* WORK REQUEST: From the records below, transcribe exactly the lines that begin at the line with "pressure of the head's centre zone: pressure" and end at the line with "4 chambers of", both included.

* EXTRACTED RECORDS:
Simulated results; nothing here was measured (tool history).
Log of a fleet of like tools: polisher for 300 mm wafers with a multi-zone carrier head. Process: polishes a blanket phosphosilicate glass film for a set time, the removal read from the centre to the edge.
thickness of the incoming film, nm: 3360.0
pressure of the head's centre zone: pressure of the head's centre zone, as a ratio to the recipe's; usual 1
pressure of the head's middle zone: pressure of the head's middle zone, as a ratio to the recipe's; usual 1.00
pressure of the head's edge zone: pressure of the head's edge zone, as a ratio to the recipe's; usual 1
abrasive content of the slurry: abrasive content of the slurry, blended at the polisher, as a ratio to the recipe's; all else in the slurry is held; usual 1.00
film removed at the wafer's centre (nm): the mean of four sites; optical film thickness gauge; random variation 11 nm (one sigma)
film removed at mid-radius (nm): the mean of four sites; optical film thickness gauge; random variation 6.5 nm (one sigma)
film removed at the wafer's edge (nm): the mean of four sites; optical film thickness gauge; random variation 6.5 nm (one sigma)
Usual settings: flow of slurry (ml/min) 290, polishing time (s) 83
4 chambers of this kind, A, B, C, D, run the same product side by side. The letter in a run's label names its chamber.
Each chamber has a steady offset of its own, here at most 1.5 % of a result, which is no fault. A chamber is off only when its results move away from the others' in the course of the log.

* EXERCISE SOLUTION:
pressure of the head's centre zone: pressure of the head's centre zone, as a ratio to the recipe's; usual 1
pressure of the head's middle zone: pressure of the head's middle zone, as a ratio to the recipe's; usual 1.00
pressure of the head's edge zone: pressure of the head's edge zone, as a ratio to the recipe's; usual 1
abrasive content of the slurry: abrasive content of the slurry, blended at the polisher, as a ratio to the recipe's; all else in the slurry is held; usual 1.00
film removed at the wafer's centre (nm): the mean of four sites; optical film thickness gauge; random variation 11 nm (one sigma)
film removed at mid-radius (nm): the mean of four sites; optical film thickness gauge; random variation 6.5 nm (one sigma)
film removed at the wafer's edge (nm): the mean of four sites; optical film thickness gauge; random variation 6.5 nm (one sigma)
Usual settings: flow of slurry (ml/min) 290, polishing time (s) 83
4 chambers of this kind, A, B, C, D, run the same product side by side. The letter in a run's label names its chamber.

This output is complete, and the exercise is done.